▶ _WORK TASK_
Scan the records below for the line containing "C4: hours since the gauge calibration" and the line containing "B2: film thickness". Copy both, plus every line between, exactly.

▶ _SUPPLIED DATA_
━━━━━━━━━━━━━━━━

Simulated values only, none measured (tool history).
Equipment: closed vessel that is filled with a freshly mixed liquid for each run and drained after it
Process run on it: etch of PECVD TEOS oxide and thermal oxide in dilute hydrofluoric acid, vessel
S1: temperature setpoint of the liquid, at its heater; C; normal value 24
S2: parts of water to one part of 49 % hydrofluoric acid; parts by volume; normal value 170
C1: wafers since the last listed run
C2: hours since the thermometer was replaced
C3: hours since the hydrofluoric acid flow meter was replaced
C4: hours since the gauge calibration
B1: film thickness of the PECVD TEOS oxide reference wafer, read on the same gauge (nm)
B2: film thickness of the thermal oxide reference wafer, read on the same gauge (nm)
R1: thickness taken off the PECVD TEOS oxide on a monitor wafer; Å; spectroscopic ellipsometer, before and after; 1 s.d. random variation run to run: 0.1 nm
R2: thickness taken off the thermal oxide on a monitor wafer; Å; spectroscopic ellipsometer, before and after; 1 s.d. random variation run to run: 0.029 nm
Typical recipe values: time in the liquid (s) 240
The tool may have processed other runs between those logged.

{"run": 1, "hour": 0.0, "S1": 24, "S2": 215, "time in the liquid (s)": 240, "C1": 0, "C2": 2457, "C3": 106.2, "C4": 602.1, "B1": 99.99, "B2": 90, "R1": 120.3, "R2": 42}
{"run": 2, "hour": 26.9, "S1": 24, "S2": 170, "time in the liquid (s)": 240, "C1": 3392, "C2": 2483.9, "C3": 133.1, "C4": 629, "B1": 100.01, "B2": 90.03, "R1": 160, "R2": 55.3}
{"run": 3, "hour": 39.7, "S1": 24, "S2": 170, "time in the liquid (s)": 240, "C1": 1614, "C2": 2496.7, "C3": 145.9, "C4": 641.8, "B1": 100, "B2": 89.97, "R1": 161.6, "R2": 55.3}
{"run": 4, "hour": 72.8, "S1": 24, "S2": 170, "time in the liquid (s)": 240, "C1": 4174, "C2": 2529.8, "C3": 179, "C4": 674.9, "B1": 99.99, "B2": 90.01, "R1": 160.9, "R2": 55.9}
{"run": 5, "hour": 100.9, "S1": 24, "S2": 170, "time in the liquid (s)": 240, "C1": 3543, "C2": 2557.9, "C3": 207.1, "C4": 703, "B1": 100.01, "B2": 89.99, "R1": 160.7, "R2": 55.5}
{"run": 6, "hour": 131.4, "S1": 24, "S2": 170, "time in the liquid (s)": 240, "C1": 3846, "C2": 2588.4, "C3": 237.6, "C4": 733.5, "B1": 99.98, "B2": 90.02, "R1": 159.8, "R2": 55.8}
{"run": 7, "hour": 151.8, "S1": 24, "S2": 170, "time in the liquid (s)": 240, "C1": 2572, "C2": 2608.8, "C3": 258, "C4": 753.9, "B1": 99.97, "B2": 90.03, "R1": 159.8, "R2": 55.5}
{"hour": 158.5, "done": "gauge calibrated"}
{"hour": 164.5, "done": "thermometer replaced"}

━━━━━━━━━━━━━━━━

▶ _TASK ANSWER_
C4: hours since the gauge calibration
B1: film thickness of the PECVD TEOS oxide reference wafer, read on the same gauge (nm)
B2: film thickness of the thermal oxide reference wafer, read on the same gauge (nm)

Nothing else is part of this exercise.